BRIEF ▸ Lines from the top of the entries through the line that has "step 1, RECEIVE" must be duplicated exactly, and no others.

━━━━━━━━━━━━━━━━

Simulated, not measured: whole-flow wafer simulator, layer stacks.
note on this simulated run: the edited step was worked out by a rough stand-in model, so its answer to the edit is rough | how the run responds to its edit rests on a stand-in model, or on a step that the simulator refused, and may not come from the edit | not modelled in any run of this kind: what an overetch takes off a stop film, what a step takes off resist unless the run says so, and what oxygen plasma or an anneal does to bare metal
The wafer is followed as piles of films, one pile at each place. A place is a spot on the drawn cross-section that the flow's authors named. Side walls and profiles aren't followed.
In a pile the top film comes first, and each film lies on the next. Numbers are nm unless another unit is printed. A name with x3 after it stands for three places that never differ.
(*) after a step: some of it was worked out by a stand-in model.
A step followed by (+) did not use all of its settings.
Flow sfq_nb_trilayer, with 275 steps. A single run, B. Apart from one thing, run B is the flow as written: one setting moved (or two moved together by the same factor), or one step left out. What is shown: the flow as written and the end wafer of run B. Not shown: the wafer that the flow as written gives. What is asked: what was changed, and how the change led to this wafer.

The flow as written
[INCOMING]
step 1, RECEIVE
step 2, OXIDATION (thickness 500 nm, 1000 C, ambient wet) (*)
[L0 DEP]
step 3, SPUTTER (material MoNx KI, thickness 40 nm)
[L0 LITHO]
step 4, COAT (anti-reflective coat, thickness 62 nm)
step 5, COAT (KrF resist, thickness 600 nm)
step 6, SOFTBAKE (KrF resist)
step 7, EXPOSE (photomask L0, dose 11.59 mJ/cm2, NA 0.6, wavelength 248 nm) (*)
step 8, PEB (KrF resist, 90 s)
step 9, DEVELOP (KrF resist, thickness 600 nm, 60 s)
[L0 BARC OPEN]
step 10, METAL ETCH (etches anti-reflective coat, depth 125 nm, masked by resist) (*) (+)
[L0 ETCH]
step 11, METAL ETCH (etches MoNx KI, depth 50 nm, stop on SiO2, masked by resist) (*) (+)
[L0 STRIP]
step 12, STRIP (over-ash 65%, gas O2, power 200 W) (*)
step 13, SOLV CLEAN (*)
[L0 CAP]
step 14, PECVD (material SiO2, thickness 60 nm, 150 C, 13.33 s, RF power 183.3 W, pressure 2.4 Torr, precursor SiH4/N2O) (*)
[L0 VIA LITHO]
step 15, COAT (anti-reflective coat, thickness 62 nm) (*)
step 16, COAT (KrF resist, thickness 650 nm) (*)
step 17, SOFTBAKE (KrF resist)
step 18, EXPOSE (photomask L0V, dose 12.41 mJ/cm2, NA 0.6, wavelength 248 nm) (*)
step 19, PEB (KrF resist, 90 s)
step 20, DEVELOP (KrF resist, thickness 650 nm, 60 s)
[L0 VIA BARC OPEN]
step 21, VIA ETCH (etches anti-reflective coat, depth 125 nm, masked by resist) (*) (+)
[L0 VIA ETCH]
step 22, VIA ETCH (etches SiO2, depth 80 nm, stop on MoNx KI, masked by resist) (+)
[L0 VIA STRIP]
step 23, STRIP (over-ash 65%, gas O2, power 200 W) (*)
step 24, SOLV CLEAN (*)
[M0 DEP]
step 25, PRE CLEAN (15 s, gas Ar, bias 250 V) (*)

━━━━━━━━━━━━━━━━

WRITTEN RESPONSE ▸
Simulated, not measured: whole-flow wafer simulator, layer stacks.
note on this simulated run: the edited step was worked out by a rough stand-in model, so its answer to the edit is rough | how the run responds to its edit rests on a stand-in model, or on a step that the simulator refused, and may not come from the edit | not modelled in any run of this kind: what an overetch takes off a stop film, what a step takes off resist unless the run says so, and what oxygen plasma or an anneal does to bare metal
The wafer is followed as piles of films, one pile at each place. A place is a spot on the drawn cross-section that the flow's authors named. Side walls and profiles aren't followed.
In a pile the top film comes first, and each film lies on the next. Numbers are nm unless another unit is printed. A name with x3 after it stands for three places that never differ.
(*) after a step: some of it was worked out by a stand-in model.
A step followed by (+) did not use all of its settings.
Flow sfq_nb_trilayer, with 275 steps. A single run, B. Apart from one thing, run B is the flow as written: one setting moved (or two moved together by the same factor), or one step left out. What is shown: the flow as written and the end wafer of run B. Not shown: the wafer that the flow as written gives. What is asked: what was changed, and how the change led to this wafer.

The flow as written
[INCOMING]
step 1, RECEIVE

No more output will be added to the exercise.